--- --- ---
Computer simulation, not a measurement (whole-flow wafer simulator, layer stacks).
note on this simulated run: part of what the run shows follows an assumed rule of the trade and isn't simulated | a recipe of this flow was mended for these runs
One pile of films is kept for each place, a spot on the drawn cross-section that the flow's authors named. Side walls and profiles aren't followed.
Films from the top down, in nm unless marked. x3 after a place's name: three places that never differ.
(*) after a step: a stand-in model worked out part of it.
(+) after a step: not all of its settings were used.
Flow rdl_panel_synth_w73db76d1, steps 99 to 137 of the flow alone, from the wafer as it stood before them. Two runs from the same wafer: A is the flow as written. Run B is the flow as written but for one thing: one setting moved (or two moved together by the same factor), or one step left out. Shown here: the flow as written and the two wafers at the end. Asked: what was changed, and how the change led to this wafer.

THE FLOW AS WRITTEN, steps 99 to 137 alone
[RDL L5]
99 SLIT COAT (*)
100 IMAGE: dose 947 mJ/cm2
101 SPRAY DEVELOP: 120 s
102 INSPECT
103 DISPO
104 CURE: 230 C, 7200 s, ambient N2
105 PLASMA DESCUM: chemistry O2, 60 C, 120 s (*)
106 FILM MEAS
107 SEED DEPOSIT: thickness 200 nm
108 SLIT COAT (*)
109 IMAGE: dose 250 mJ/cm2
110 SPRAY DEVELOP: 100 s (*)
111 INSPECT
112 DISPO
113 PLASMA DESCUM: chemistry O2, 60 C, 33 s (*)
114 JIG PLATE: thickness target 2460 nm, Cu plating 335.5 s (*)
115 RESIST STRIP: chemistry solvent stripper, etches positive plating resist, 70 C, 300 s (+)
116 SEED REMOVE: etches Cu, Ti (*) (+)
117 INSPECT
--- --- ---

**Requirement**
Please give back exactly the lines of the listing above that run from the one containing "101 SPRAY DEVELOP: 120 s" through the one containing "116 SEED REMOVE: etches Cu, Ti (*) (+)", and only those.

**Task response**
101 SPRAY DEVELOP: 120 s
102 INSPECT
103 DISPO
104 CURE: 230 C, 7200 s, ambient N2
105 PLASMA DESCUM: chemistry O2, 60 C, 120 s (*)
106 FILM MEAS
107 SEED DEPOSIT: thickness 200 nm
108 SLIT COAT (*)
109 IMAGE: dose 250 mJ/cm2
110 SPRAY DEVELOP: 100 s (*)
111 INSPECT
112 DISPO
113 PLASMA DESCUM: chemistry O2, 60 C, 33 s (*)
114 JIG PLATE: thickness target 2460 nm, Cu plating 335.5 s (*)
115 RESIST STRIP: chemistry solvent stripper, etches positive plating resist, 70 C, 300 s (+)
116 SEED REMOVE: etches Cu, Ti (*) (+)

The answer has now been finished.